▸ Work instruction
Return the records below character for character.

▸ Excerpted data
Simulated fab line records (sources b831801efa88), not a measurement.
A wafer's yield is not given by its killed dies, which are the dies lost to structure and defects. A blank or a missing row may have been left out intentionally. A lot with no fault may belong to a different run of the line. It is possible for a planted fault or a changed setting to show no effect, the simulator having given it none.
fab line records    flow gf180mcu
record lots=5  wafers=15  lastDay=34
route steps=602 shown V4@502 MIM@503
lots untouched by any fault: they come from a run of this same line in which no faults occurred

▸ Exercise result
Simulated fab line records (sources b831801efa88), not a measurement.
A wafer's yield is not given by its killed dies, which are the dies lost to structure and defects. A blank or a missing row may have been left out intentionally. A lot with no fault may belong to a different run of the line. It is possible for a planted fault or a changed setting to show no effect, the simulator having given it none.
fab line records    flow gf180mcu
record lots=5  wafers=15  lastDay=34
route steps=602 shown V4@502 MIM@503
lots untouched by any fault: they come from a run of this same line in which no faults occurred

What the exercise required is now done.